[RECORDS SUPPLIED]
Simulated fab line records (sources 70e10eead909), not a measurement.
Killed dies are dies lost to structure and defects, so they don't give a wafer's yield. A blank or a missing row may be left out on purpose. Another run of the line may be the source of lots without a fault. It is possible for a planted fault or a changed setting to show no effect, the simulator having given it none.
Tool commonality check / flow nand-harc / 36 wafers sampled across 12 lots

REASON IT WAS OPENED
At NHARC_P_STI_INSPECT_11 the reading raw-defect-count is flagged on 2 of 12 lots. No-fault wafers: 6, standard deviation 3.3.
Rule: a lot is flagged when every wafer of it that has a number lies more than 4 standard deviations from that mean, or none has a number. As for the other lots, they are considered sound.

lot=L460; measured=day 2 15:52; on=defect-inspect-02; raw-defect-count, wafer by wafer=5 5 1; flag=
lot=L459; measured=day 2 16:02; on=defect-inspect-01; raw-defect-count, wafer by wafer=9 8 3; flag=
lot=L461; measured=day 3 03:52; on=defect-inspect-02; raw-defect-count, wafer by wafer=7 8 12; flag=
[/RECORDS SUPPLIED]

The answer must hold exactly the lines of the entries above, from the first line through the line that contains "lot=L459; measured=day 2", and no others.

### EXERCISE RESULT:
Simulated fab line records (sources 70e10eead909), not a measurement.
Killed dies are dies lost to structure and defects, so they don't give a wafer's yield. A blank or a missing row may be left out on purpose. Another run of the line may be the source of lots without a fault. It is possible for a planted fault or a changed setting to show no effect, the simulator having given it none.
Tool commonality check / flow nand-harc / 36 wafers sampled across 12 lots

REASON IT WAS OPENED
At NHARC_P_STI_INSPECT_11 the reading raw-defect-count is flagged on 2 of 12 lots. No-fault wafers: 6, standard deviation 3.3.
Rule: a lot is flagged when every wafer of it that has a number lies more than 4 standard deviations from that mean, or none has a number. As for the other lots, they are considered sound.

lot=L460; measured=day 2 15:52; on=defect-inspect-02; raw-defect-count, wafer by wafer=5 5 1; flag=
lot=L459; measured=day 2 16:02; on=defect-inspect-01; raw-defect-count, wafer by wafer=9 8 3; flag=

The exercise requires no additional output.